** Given information **
——————————

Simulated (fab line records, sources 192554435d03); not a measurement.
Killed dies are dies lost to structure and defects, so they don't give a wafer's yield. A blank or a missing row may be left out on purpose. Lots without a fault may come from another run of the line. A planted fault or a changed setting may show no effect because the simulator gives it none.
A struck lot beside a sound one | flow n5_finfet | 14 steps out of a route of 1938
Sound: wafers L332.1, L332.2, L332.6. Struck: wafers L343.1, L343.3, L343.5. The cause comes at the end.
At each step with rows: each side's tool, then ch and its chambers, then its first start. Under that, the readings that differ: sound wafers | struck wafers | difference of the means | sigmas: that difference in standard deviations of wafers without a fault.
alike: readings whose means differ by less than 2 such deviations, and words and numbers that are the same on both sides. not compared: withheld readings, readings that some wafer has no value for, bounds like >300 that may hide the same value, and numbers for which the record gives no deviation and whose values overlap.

——————————

** Work task **
Please write out the records above once more, exactly and completely.

** Task answer **
Simulated (fab line records, sources 192554435d03); not a measurement.
Killed dies are dies lost to structure and defects, so they don't give a wafer's yield. A blank or a missing row may be left out on purpose. Lots without a fault may come from another run of the line. A planted fault or a changed setting may show no effect because the simulator gives it none.
A struck lot beside a sound one | flow n5_finfet | 14 steps out of a route of 1938
Sound: wafers L332.1, L332.2, L332.6. Struck: wafers L343.1, L343.3, L343.5. The cause comes at the end.
At each step with rows: each side's tool, then ch and its chambers, then its first start. Under that, the readings that differ: sound wafers | struck wafers | difference of the means | sigmas: that difference in standard deviations of wafers without a fault.
alike: readings whose means differ by less than 2 such deviations, and words and numbers that are the same on both sides. not compared: withheld readings, readings that some wafer has no value for, bounds like >300 that may hide the same value, and numbers for which the record gives no deviation and whose values overlap.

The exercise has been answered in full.